#### [Brief]
Each of the entries should be retyped precisely as it appears.

#### [Given data]
========================

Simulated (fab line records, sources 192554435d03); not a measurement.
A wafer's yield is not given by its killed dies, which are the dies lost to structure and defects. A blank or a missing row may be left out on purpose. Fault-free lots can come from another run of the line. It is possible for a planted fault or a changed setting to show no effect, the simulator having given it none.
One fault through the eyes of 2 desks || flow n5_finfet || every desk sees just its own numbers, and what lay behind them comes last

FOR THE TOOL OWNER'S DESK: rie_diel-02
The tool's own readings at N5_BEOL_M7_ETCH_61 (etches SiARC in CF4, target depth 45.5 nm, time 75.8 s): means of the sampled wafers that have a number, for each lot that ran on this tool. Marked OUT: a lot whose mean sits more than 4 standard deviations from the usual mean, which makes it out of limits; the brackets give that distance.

========================

#### [Task result]
Simulated (fab line records, sources 192554435d03); not a measurement.
A wafer's yield is not given by its killed dies, which are the dies lost to structure and defects. A blank or a missing row may be left out on purpose. Fault-free lots can come from another run of the line. It is possible for a planted fault or a changed setting to show no effect, the simulator having given it none.
One fault through the eyes of 2 desks || flow n5_finfet || every desk sees just its own numbers, and what lay behind them comes last

FOR THE TOOL OWNER'S DESK: rie_diel-02
The tool's own readings at N5_BEOL_M7_ETCH_61 (etches SiARC in CF4, target depth 45.5 nm, time 75.8 s): means of the sampled wafers that have a number, for each lot that ran on this tool. Marked OUT: a lot whose mean sits more than 4 standard deviations from the usual mean, which makes it out of limits; the brackets give that distance.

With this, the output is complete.